------ DATASET ENTRIES ------

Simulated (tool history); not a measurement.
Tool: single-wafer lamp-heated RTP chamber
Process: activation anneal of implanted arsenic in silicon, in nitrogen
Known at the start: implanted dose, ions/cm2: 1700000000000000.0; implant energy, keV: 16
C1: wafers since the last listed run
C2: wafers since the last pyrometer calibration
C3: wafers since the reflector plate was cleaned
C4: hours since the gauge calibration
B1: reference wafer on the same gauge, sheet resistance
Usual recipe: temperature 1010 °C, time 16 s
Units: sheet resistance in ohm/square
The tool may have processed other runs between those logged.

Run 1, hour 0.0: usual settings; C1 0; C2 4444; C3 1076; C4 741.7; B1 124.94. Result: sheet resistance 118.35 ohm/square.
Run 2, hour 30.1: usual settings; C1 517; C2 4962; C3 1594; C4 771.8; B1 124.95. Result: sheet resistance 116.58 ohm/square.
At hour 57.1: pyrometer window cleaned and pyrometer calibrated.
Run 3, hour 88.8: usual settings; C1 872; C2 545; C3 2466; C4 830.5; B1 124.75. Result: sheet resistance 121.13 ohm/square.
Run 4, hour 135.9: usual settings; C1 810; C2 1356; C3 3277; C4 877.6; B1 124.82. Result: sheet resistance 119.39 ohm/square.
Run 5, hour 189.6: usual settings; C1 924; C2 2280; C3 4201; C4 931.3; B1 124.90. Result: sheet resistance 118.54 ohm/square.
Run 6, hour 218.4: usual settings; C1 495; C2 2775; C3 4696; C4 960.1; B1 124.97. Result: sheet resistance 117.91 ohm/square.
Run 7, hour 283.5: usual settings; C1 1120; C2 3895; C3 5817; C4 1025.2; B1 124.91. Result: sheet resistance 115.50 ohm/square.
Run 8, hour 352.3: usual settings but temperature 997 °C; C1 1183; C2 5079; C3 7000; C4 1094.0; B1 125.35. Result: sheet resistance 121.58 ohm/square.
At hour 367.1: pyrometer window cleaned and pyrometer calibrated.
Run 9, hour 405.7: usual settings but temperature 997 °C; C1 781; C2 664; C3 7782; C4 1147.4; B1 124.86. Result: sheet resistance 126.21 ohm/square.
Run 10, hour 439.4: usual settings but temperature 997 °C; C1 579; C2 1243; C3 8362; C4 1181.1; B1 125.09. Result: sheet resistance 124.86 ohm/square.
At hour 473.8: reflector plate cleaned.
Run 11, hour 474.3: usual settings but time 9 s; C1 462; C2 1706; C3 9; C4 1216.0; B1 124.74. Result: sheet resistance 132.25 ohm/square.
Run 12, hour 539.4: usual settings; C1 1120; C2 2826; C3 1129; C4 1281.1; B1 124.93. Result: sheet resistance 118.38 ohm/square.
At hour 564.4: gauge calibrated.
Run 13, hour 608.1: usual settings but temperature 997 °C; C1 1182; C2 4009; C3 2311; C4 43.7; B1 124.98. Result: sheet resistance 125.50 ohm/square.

------

Output, unchanged, the lines of the listing above from the first one through the one holding "Known at the". Leave out every line after it.

Simulated (tool history); not a measurement.
Tool: single-wafer lamp-heated RTP chamber
Process: activation anneal of implanted arsenic in silicon, in nitrogen
Known at the start: implanted dose, ions/cm2: 1700000000000000.0; implant energy, keV: 16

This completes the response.